- **WORK REQUEST**
Below are lines of data; restate word for word those running from the line containing "contents? parallel lines" to the line containing "00011000110001110011100011000110", inclusive, and no others.

══════════

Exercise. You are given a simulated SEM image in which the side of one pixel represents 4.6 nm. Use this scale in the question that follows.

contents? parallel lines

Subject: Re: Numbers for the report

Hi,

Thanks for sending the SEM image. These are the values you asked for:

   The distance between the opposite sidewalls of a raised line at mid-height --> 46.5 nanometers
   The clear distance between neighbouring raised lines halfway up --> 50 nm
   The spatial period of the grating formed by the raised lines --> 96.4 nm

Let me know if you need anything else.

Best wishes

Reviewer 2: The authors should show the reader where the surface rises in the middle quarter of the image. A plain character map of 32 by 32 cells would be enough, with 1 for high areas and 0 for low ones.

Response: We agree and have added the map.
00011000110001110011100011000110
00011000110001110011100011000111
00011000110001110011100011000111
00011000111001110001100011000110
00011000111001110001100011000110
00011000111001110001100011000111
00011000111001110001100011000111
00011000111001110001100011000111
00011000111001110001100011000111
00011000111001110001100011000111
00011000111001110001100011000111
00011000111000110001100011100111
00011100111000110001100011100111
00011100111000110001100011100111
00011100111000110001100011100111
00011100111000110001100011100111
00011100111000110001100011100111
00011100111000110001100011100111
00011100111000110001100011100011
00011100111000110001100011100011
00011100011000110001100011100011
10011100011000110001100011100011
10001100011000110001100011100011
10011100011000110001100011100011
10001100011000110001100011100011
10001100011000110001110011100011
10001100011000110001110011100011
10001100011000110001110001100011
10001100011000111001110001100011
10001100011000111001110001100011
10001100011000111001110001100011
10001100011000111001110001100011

══════════

- **EXERCISE OUTPUT**
contents? parallel lines

Subject: Re: Numbers for the report

Hi,

Thanks for sending the SEM image. These are the values you asked for:

   The distance between the opposite sidewalls of a raised line at mid-height --> 46.5 nanometers
   The clear distance between neighbouring raised lines halfway up --> 50 nm
   The spatial period of the grating formed by the raised lines --> 96.4 nm

Let me know if you need anything else.

Best wishes

Reviewer 2: The authors should show the reader where the surface rises in the middle quarter of the image. A plain character map of 32 by 32 cells would be enough, with 1 for high areas and 0 for low ones.

Response: We agree and have added the map.
00011000110001110011100011000110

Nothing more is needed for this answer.